**Activity**.
Among the entries below, only the lines starting at the one with "The flow, as written, steps 56 to 78 alone" and ending at the one with "step 59, CVD", both included, are to be printed exactly.

-- Supplied data follows --

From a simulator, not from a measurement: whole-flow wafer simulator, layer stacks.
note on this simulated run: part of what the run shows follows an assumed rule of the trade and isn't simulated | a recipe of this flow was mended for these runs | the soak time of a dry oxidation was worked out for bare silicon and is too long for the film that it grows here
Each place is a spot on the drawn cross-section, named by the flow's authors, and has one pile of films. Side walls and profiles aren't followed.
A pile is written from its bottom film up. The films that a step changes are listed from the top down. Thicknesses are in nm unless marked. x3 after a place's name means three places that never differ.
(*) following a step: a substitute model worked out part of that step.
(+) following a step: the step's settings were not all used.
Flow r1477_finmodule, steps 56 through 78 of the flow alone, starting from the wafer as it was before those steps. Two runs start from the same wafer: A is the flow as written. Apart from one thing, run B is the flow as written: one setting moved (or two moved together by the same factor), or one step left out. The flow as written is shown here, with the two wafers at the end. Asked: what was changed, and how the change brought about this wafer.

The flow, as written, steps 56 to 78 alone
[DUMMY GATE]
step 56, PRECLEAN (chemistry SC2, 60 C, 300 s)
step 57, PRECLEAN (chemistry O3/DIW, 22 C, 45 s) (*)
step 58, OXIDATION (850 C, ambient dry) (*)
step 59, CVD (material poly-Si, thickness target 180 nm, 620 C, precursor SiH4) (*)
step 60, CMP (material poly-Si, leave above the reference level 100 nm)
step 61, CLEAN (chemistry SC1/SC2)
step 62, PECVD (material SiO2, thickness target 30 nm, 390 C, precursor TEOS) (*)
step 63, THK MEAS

-- Supplied data concluded --

**Answer space**.
The flow, as written, steps 56 to 78 alone
[DUMMY GATE]
step 56, PRECLEAN (chemistry SC2, 60 C, 300 s)
step 57, PRECLEAN (chemistry O3/DIW, 22 C, 45 s) (*)
step 58, OXIDATION (850 C, ambient dry) (*)
step 59, CVD (material poly-Si, thickness target 180 nm, 620 C, precursor SiH4) (*)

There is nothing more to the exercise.